• [Data extract]
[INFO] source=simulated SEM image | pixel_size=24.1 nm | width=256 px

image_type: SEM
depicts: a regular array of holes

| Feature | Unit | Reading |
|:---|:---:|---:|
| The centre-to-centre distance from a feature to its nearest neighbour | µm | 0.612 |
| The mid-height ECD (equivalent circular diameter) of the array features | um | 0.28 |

• [Task item] Give back the whole listing above. Keep every character the same.

• [Solution]
[INFO] source=simulated SEM image | pixel_size=24.1 nm | width=256 px

image_type: SEM
depicts: a regular array of holes

| Feature | Unit | Reading |
|:---|:---:|---:|
| The centre-to-centre distance from a feature to its nearest neighbour | µm | 0.612 |
| The mid-height ECD (equivalent circular diameter) of the array features | um | 0.28 |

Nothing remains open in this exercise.